> BRIEF:
Copy each entry below exactly as it appears.

> DATASET ENTRIES:
##############################

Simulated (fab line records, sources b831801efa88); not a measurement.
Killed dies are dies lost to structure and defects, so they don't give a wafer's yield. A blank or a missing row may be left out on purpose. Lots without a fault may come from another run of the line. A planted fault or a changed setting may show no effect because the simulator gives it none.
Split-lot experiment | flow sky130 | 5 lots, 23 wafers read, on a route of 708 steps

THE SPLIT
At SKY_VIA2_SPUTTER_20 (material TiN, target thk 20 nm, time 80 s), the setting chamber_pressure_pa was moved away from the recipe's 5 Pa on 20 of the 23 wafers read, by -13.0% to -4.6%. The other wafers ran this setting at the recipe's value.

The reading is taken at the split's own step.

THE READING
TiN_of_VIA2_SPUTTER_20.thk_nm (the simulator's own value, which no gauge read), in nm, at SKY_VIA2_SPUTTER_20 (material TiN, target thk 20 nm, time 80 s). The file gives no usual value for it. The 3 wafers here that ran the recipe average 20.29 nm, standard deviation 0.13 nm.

##############################

> EXERCISE SOLUTION:
Simulated (fab line records, sources b831801efa88); not a measurement.
Killed dies are dies lost to structure and defects, so they don't give a wafer's yield. A blank or a missing row may be left out on purpose. Lots without a fault may come from another run of the line. A planted fault or a changed setting may show no effect because the simulator gives it none.
Split-lot experiment | flow sky130 | 5 lots, 23 wafers read, on a route of 708 steps

THE SPLIT
At SKY_VIA2_SPUTTER_20 (material TiN, target thk 20 nm, time 80 s), the setting chamber_pressure_pa was moved away from the recipe's 5 Pa on 20 of the 23 wafers read, by -13.0% to -4.6%. The other wafers ran this setting at the recipe's value.

The reading is taken at the split's own step.

THE READING
TiN_of_VIA2_SPUTTER_20.thk_nm (the simulator's own value, which no gauge read), in nm, at SKY_VIA2_SPUTTER_20 (material TiN, target thk 20 nm, time 80 s). The file gives no usual value for it. The 3 wafers here that ran the recipe average 20.29 nm, standard deviation 0.13 nm.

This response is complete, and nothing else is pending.